◆ **WORK TASK**
Transcribe the lines from the start of the data below through the line with "(+) following a", word for word and nothing more.

◆ **DATA TO EXAMINE**
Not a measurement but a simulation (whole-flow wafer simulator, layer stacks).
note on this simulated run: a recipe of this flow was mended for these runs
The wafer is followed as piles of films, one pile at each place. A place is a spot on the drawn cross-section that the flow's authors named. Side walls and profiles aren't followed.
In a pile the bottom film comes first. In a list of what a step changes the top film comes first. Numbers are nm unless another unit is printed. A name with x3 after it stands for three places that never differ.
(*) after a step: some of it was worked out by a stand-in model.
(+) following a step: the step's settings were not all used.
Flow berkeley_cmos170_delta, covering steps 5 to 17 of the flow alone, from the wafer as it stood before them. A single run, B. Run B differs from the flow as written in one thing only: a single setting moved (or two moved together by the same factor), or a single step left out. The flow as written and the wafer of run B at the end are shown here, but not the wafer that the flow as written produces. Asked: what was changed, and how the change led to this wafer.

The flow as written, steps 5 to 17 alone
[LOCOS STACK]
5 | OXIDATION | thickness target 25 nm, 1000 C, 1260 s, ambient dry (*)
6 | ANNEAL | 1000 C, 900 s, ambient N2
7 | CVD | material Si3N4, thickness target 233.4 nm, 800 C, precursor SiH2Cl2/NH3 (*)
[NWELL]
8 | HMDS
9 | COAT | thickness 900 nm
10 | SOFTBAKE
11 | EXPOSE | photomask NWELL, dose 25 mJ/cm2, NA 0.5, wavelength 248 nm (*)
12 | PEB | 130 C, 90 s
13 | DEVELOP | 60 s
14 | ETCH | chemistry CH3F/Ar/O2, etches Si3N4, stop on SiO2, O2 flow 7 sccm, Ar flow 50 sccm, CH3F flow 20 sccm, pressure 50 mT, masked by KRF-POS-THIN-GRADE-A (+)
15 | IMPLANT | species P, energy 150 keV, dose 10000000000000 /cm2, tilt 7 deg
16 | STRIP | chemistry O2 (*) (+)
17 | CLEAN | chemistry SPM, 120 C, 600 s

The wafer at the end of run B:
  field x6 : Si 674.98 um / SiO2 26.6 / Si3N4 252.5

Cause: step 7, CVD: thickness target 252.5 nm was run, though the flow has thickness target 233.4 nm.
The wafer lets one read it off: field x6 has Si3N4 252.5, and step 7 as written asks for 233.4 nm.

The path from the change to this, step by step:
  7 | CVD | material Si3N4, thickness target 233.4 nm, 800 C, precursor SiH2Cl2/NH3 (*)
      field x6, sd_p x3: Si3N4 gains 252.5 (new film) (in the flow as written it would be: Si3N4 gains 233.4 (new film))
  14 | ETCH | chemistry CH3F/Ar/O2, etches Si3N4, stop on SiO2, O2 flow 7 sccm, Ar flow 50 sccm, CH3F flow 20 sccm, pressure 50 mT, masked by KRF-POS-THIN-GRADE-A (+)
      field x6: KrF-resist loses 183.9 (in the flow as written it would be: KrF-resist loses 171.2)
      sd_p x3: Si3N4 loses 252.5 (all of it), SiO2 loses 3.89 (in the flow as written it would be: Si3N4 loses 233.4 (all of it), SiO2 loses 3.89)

◆ **TASK RESULT**
Not a measurement but a simulation (whole-flow wafer simulator, layer stacks).
note on this simulated run: a recipe of this flow was mended for these runs
The wafer is followed as piles of films, one pile at each place. A place is a spot on the drawn cross-section that the flow's authors named. Side walls and profiles aren't followed.
In a pile the bottom film comes first. In a list of what a step changes the top film comes first. Numbers are nm unless another unit is printed. A name with x3 after it stands for three places that never differ.
(*) after a step: some of it was worked out by a stand-in model.
(+) following a step: the step's settings were not all used.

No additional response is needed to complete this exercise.